→ REQUIRED ACTION:
Print exactly those lines that run from the beginning of the data to the line bearing "C2: hours of", inclusive.

─── INFORMATION PROVIDED ───

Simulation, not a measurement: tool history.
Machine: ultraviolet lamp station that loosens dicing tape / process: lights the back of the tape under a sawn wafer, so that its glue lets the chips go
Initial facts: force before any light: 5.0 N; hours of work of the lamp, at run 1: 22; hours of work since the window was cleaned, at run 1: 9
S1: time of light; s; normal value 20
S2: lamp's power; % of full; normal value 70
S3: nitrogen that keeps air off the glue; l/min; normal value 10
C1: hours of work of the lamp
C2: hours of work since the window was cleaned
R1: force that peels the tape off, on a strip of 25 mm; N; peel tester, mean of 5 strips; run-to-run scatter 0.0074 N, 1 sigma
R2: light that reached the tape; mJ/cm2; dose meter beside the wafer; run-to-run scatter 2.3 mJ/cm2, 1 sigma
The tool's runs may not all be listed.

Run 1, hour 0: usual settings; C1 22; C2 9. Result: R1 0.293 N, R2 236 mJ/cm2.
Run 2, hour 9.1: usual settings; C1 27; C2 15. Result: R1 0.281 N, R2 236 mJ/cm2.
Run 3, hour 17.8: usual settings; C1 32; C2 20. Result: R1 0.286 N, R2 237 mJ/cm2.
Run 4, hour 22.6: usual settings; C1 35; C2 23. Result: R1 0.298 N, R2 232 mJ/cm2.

───

→ REPLY:
Simulation, not a measurement: tool history.
Machine: ultraviolet lamp station that loosens dicing tape / process: lights the back of the tape under a sawn wafer, so that its glue lets the chips go
Initial facts: force before any light: 5.0 N; hours of work of the lamp, at run 1: 22; hours of work since the window was cleaned, at run 1: 9
S1: time of light; s; normal value 20
S2: lamp's power; % of full; normal value 70
S3: nitrogen that keeps air off the glue; l/min; normal value 10
C1: hours of work of the lamp
C2: hours of work since the window was cleaned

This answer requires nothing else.